RECORDS PROVIDED:
== Segment start ==

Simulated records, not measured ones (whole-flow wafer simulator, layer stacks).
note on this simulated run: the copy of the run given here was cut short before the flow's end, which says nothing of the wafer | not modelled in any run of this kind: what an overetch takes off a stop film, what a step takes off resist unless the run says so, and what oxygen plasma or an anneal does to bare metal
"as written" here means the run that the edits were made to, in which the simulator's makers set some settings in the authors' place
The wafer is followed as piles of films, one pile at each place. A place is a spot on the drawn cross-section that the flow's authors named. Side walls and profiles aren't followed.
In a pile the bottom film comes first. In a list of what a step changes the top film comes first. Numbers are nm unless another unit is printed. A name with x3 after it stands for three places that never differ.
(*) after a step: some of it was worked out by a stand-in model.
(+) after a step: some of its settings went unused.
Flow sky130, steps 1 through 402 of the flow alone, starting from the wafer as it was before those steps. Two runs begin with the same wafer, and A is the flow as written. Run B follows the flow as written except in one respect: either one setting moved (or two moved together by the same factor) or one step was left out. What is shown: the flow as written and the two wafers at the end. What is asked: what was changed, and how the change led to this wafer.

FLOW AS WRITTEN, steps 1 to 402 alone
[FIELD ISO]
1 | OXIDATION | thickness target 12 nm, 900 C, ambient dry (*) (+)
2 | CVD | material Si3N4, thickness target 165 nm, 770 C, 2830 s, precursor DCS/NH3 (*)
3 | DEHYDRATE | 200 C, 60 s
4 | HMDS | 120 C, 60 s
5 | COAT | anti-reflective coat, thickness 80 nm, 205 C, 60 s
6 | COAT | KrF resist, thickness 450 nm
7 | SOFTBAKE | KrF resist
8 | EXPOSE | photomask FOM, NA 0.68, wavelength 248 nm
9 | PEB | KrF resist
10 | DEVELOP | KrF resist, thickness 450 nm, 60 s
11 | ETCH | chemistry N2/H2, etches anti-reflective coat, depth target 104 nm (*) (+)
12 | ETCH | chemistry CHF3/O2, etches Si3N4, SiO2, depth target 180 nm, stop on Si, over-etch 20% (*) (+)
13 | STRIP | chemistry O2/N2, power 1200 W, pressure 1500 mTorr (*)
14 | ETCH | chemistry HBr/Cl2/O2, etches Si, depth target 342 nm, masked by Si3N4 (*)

== Segment end ==

BRIEF:
The lines above, from the start of the records through the one containing "12 | ETCH |", are to be printed exactly, and nothing else is to be included.

WRITTEN REPLY:
Simulated records, not measured ones (whole-flow wafer simulator, layer stacks).
note on this simulated run: the copy of the run given here was cut short before the flow's end, which says nothing of the wafer | not modelled in any run of this kind: what an overetch takes off a stop film, what a step takes off resist unless the run says so, and what oxygen plasma or an anneal does to bare metal
"as written" here means the run that the edits were made to, in which the simulator's makers set some settings in the authors' place
The wafer is followed as piles of films, one pile at each place. A place is a spot on the drawn cross-section that the flow's authors named. Side walls and profiles aren't followed.
In a pile the bottom film comes first. In a list of what a step changes the top film comes first. Numbers are nm unless another unit is printed. A name with x3 after it stands for three places that never differ.
(*) after a step: some of it was worked out by a stand-in model.
(+) after a step: some of its settings went unused.
Flow sky130, steps 1 through 402 of the flow alone, starting from the wafer as it was before those steps. Two runs begin with the same wafer, and A is the flow as written. Run B follows the flow as written except in one respect: either one setting moved (or two moved together by the same factor) or one step was left out. What is shown: the flow as written and the two wafers at the end. What is asked: what was changed, and how the change led to this wafer.

FLOW AS WRITTEN, steps 1 to 402 alone
[FIELD ISO]
1 | OXIDATION | thickness target 12 nm, 900 C, ambient dry (*) (+)
2 | CVD | material Si3N4, thickness target 165 nm, 770 C, 2830 s, precursor DCS/NH3 (*)
3 | DEHYDRATE | 200 C, 60 s
4 | HMDS | 120 C, 60 s
5 | COAT | anti-reflective coat, thickness 80 nm, 205 C, 60 s
6 | COAT | KrF resist, thickness 450 nm
7 | SOFTBAKE | KrF resist
8 | EXPOSE | photomask FOM, NA 0.68, wavelength 248 nm
9 | PEB | KrF resist
10 | DEVELOP | KrF resist, thickness 450 nm, 60 s
11 | ETCH | chemistry N2/H2, etches anti-reflective coat, depth target 104 nm (*) (+)
12 | ETCH | chemistry CHF3/O2, etches Si3N4, SiO2, depth target 180 nm, stop on Si, over-etch 20% (*) (+)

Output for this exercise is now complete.